- - - - - - -

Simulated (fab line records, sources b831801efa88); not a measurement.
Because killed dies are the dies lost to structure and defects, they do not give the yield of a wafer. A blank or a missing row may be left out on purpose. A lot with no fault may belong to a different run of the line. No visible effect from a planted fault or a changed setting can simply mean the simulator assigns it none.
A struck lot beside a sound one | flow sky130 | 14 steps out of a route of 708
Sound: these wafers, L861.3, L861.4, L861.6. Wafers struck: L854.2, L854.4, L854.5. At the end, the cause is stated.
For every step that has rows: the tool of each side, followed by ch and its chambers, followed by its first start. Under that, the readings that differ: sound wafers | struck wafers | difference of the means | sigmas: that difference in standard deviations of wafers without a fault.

- - - - - - -

- _Required action_
Set down the data above once more so that nothing differs from the original.

- _Task output_
Simulated (fab line records, sources b831801efa88); not a measurement.
Because killed dies are the dies lost to structure and defects, they do not give the yield of a wafer. A blank or a missing row may be left out on purpose. A lot with no fault may belong to a different run of the line. No visible effect from a planted fault or a changed setting can simply mean the simulator assigns it none.
A struck lot beside a sound one | flow sky130 | 14 steps out of a route of 708
Sound: these wafers, L861.3, L861.4, L861.6. Wafers struck: L854.2, L854.4, L854.5. At the end, the cause is stated.
For every step that has rows: the tool of each side, followed by ch and its chambers, followed by its first start. Under that, the readings that differ: sound wafers | struck wafers | difference of the means | sigmas: that difference in standard deviations of wafers without a fault.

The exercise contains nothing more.